● **Exercise**: The line containing "13D,4.688,380,56,114,78,55.5,38.381,37.319" marks the end; copy exactly all lines from the start of the material up to and including it.

Segment Start: Entries provided

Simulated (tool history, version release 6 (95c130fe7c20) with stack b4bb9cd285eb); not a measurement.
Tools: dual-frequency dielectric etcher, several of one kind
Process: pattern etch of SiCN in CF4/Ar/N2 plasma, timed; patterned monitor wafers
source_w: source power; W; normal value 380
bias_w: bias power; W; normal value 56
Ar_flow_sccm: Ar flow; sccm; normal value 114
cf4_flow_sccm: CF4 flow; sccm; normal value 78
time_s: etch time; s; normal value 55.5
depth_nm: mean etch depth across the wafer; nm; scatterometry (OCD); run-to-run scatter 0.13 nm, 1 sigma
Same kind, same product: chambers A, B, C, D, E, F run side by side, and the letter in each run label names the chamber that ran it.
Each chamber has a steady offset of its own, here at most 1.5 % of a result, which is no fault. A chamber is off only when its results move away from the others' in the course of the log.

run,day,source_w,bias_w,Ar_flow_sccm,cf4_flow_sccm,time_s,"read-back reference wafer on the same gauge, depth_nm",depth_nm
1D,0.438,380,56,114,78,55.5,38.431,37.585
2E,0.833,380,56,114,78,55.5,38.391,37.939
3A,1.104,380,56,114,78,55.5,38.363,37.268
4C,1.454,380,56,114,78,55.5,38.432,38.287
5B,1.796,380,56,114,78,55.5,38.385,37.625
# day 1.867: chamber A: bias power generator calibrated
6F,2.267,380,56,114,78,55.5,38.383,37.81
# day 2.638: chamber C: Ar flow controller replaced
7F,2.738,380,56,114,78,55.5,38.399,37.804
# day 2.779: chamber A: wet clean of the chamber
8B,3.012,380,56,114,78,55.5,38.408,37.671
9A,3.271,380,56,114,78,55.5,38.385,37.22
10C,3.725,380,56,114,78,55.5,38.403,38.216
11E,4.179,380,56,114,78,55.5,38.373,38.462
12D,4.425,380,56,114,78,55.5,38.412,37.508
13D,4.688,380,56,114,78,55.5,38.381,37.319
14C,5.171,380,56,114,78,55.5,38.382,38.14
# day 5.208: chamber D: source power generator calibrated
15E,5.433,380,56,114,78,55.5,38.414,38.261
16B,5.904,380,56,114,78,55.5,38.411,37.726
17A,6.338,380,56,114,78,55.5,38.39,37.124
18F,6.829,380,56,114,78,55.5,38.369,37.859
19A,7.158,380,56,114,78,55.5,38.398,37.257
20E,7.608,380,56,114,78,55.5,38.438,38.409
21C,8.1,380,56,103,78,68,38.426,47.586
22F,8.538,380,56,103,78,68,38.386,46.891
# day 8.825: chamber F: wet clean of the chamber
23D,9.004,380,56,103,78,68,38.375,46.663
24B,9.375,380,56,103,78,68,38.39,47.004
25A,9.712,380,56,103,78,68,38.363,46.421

Segment End: Entries provided

● **Written reply**:
Simulated (tool history, version release 6 (95c130fe7c20) with stack b4bb9cd285eb); not a measurement.
Tools: dual-frequency dielectric etcher, several of one kind
Process: pattern etch of SiCN in CF4/Ar/N2 plasma, timed; patterned monitor wafers
source_w: source power; W; normal value 380
bias_w: bias power; W; normal value 56
Ar_flow_sccm: Ar flow; sccm; normal value 114
cf4_flow_sccm: CF4 flow; sccm; normal value 78
time_s: etch time; s; normal value 55.5
depth_nm: mean etch depth across the wafer; nm; scatterometry (OCD); run-to-run scatter 0.13 nm, 1 sigma
Same kind, same product: chambers A, B, C, D, E, F run side by side, and the letter in each run label names the chamber that ran it.
Each chamber has a steady offset of its own, here at most 1.5 % of a result, which is no fault. A chamber is off only when its results move away from the others' in the course of the log.

run,day,source_w,bias_w,Ar_flow_sccm,cf4_flow_sccm,time_s,"read-back reference wafer on the same gauge, depth_nm",depth_nm
1D,0.438,380,56,114,78,55.5,38.431,37.585
2E,0.833,380,56,114,78,55.5,38.391,37.939
3A,1.104,380,56,114,78,55.5,38.363,37.268
4C,1.454,380,56,114,78,55.5,38.432,38.287
5B,1.796,380,56,114,78,55.5,38.385,37.625
# day 1.867: chamber A: bias power generator calibrated
6F,2.267,380,56,114,78,55.5,38.383,37.81
# day 2.638: chamber C: Ar flow controller replaced
7F,2.738,380,56,114,78,55.5,38.399,37.804
# day 2.779: chamber A: wet clean of the chamber
8B,3.012,380,56,114,78,55.5,38.408,37.671
9A,3.271,380,56,114,78,55.5,38.385,37.22
10C,3.725,380,56,114,78,55.5,38.403,38.216
11E,4.179,380,56,114,78,55.5,38.373,38.462
12D,4.425,380,56,114,78,55.5,38.412,37.508
13D,4.688,380,56,114,78,55.5,38.381,37.319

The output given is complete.